■ Work order
All of the lines below should be copied word for word.

■ Data section

◆ ◆ ◆ ◆ ◆

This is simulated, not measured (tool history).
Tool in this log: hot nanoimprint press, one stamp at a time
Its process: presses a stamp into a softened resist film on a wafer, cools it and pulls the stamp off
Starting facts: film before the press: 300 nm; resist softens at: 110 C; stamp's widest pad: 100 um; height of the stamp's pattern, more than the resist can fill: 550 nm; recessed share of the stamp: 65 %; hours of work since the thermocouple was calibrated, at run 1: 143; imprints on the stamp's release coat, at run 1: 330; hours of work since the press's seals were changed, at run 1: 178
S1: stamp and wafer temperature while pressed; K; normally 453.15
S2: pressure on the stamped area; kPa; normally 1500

◆ ◆ ◆ ◆ ◆

■ Problem solution
This is simulated, not measured (tool history).
Tool in this log: hot nanoimprint press, one stamp at a time
Its process: presses a stamp into a softened resist film on a wafer, cools it and pulls the stamp off
Starting facts: film before the press: 300 nm; resist softens at: 110 C; stamp's widest pad: 100 um; height of the stamp's pattern, more than the resist can fill: 550 nm; recessed share of the stamp: 65 %; hours of work since the thermocouple was calibrated, at run 1: 143; imprints on the stamp's release coat, at run 1: 330; hours of work since the press's seals were changed, at run 1: 178
S1: stamp and wafer temperature while pressed; K; normally 453.15
S2: pressure on the stamped area; kPa; normally 1500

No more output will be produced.